# [Work order]
Only the opening lines of the listing, through the one with "cross-section cut | 255 nm wide | cells 5 nm", are to be retyped, each exactly as it stands.

# [Records supplied]
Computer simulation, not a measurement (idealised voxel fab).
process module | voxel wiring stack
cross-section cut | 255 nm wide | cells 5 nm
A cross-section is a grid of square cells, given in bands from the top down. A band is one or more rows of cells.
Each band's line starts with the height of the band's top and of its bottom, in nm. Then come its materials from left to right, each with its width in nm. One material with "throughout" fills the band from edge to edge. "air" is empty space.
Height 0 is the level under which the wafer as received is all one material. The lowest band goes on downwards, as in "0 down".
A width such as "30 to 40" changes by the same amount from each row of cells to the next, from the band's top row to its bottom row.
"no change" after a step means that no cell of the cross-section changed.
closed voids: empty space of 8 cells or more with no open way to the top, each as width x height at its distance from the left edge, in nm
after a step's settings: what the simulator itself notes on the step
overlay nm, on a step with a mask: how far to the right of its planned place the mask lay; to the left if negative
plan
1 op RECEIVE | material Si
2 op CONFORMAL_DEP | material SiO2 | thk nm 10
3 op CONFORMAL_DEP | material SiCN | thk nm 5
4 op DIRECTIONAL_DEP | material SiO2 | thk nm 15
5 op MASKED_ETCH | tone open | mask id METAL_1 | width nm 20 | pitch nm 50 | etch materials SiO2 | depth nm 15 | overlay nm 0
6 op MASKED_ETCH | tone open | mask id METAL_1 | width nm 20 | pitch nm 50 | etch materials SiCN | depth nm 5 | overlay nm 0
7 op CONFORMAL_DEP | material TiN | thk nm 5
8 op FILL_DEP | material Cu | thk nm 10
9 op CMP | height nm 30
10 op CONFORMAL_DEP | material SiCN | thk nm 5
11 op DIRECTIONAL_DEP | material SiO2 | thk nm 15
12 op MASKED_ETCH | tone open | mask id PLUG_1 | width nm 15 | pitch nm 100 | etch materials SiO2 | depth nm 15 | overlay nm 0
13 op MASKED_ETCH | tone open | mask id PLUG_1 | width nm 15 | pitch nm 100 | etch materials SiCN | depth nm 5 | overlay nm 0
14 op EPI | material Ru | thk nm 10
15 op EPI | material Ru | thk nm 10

# [Exercise result]
Computer simulation, not a measurement (idealised voxel fab).
process module | voxel wiring stack
cross-section cut | 255 nm wide | cells 5 nm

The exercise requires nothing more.